**Assigned task:** Give back the entries verbatim.

--------

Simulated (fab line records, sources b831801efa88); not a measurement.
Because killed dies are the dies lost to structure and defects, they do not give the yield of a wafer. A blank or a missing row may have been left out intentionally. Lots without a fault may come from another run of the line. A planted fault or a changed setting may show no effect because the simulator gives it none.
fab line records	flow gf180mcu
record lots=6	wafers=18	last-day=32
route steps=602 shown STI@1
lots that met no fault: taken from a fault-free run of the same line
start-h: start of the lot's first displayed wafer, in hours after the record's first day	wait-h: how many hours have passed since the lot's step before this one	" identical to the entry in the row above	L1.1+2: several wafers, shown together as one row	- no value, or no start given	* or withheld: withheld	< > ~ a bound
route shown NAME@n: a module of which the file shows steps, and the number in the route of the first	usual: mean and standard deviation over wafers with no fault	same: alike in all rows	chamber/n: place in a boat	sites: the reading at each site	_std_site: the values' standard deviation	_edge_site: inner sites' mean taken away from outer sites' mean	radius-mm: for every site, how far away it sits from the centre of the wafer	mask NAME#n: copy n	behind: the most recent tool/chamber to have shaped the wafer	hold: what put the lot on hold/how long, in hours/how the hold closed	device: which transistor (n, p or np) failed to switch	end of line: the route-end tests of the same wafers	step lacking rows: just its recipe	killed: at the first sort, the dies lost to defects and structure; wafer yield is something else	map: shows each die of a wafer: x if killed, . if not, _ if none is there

--------

**Task response:**
Simulated (fab line records, sources b831801efa88); not a measurement.
Because killed dies are the dies lost to structure and defects, they do not give the yield of a wafer. A blank or a missing row may have been left out intentionally. Lots without a fault may come from another run of the line. A planted fault or a changed setting may show no effect because the simulator gives it none.
fab line records	flow gf180mcu
record lots=6	wafers=18	last-day=32
route steps=602 shown STI@1
lots that met no fault: taken from a fault-free run of the same line
start-h: start of the lot's first displayed wafer, in hours after the record's first day	wait-h: how many hours have passed since the lot's step before this one	" identical to the entry in the row above	L1.1+2: several wafers, shown together as one row	- no value, or no start given	* or withheld: withheld	< > ~ a bound
route shown NAME@n: a module of which the file shows steps, and the number in the route of the first	usual: mean and standard deviation over wafers with no fault	same: alike in all rows	chamber/n: place in a boat	sites: the reading at each site	_std_site: the values' standard deviation	_edge_site: inner sites' mean taken away from outer sites' mean	radius-mm: for every site, how far away it sits from the centre of the wafer	mask NAME#n: copy n	behind: the most recent tool/chamber to have shaped the wafer	hold: what put the lot on hold/how long, in hours/how the hold closed	device: which transistor (n, p or np) failed to switch	end of line: the route-end tests of the same wafers	step lacking rows: just its recipe	killed: at the first sort, the dies lost to defects and structure; wafer yield is something else	map: shows each die of a wafer: x if killed, . if not, _ if none is there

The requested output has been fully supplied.